····················

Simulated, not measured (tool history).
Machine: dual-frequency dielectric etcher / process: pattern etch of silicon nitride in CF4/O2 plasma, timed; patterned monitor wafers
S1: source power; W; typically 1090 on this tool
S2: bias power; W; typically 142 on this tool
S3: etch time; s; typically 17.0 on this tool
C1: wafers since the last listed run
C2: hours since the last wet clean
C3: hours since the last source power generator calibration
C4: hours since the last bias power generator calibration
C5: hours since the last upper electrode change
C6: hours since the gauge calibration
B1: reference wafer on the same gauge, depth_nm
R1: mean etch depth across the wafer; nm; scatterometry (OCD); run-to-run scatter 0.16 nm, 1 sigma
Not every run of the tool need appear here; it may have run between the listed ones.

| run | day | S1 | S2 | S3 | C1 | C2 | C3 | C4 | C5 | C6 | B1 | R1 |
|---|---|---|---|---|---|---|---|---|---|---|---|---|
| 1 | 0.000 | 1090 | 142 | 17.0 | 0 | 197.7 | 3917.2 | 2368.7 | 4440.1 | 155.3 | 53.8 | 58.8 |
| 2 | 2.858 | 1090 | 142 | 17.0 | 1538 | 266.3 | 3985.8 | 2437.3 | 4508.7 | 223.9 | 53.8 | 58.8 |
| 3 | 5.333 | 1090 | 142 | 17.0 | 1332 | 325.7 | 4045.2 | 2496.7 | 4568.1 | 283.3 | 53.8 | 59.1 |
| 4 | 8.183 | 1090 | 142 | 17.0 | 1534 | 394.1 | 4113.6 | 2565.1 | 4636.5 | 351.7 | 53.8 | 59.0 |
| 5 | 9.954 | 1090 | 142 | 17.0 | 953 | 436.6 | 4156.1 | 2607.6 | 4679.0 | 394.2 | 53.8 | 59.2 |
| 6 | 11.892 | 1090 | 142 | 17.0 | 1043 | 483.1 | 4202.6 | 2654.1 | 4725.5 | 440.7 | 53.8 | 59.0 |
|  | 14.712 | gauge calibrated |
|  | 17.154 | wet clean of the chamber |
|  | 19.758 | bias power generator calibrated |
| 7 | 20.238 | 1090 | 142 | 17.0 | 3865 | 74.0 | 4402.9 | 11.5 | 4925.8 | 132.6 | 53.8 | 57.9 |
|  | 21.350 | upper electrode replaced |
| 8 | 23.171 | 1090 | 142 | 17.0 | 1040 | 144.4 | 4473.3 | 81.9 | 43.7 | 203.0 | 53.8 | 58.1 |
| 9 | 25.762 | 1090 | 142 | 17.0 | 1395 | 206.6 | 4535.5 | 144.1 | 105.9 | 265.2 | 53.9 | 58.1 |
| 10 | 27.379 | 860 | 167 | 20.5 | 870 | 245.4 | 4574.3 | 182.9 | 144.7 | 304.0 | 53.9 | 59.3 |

····················

» **Work instruction**
Starting with the first line of the listing above, copy each line exactly until you have copied the line containing "C5: hours since". Stop there.

» **Exercise response**
Simulated, not measured (tool history).
Machine: dual-frequency dielectric etcher / process: pattern etch of silicon nitride in CF4/O2 plasma, timed; patterned monitor wafers
S1: source power; W; typically 1090 on this tool
S2: bias power; W; typically 142 on this tool
S3: etch time; s; typically 17.0 on this tool
C1: wafers since the last listed run
C2: hours since the last wet clean
C3: hours since the last source power generator calibration
C4: hours since the last bias power generator calibration
C5: hours since the last upper electrode change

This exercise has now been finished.